ACTION ITEM — Repeat the whole listing below exactly as it reads.

━━━ EXCERPTED DATA
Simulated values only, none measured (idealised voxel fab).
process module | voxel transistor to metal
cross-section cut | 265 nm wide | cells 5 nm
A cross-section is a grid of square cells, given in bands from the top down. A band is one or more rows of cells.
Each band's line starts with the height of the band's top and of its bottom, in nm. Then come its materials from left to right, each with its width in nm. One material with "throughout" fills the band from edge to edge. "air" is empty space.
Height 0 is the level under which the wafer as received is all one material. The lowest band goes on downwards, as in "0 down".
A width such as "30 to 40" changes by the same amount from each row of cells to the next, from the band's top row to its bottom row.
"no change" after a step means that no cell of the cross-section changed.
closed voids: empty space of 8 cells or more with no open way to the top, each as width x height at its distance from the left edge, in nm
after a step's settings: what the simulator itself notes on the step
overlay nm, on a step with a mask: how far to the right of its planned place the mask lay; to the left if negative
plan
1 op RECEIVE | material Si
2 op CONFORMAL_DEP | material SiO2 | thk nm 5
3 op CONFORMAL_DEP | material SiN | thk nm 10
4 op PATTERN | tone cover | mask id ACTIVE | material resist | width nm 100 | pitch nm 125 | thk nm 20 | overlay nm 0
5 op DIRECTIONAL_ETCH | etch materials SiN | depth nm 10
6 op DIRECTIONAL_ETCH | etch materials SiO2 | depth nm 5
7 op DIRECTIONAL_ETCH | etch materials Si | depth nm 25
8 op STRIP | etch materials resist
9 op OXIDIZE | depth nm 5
━━━━━━

TASK SOLUTION —
Simulated values only, none measured (idealised voxel fab).
process module | voxel transistor to metal
cross-section cut | 265 nm wide | cells 5 nm
A cross-section is a grid of square cells, given in bands from the top down. A band is one or more rows of cells.
Each band's line starts with the height of the band's top and of its bottom, in nm. Then come its materials from left to right, each with its width in nm. One material with "throughout" fills the band from edge to edge. "air" is empty space.
Height 0 is the level under which the wafer as received is all one material. The lowest band goes on downwards, as in "0 down".
A width such as "30 to 40" changes by the same amount from each row of cells to the next, from the band's top row to its bottom row.
"no change" after a step means that no cell of the cross-section changed.
closed voids: empty space of 8 cells or more with no open way to the top, each as width x height at its distance from the left edge, in nm
after a step's settings: what the simulator itself notes on the step
overlay nm, on a step with a mask: how far to the right of its planned place the mask lay; to the left if negative
plan
1 op RECEIVE | material Si
2 op CONFORMAL_DEP | material SiO2 | thk nm 5
3 op CONFORMAL_DEP | material SiN | thk nm 10
4 op PATTERN | tone cover | mask id ACTIVE | material resist | width nm 100 | pitch nm 125 | thk nm 20 | overlay nm 0
5 op DIRECTIONAL_ETCH | etch materials SiN | depth nm 10
6 op DIRECTIONAL_ETCH | etch materials SiO2 | depth nm 5
7 op DIRECTIONAL_ETCH | etch materials Si | depth nm 25
8 op STRIP | etch materials resist
9 op OXIDIZE | depth nm 5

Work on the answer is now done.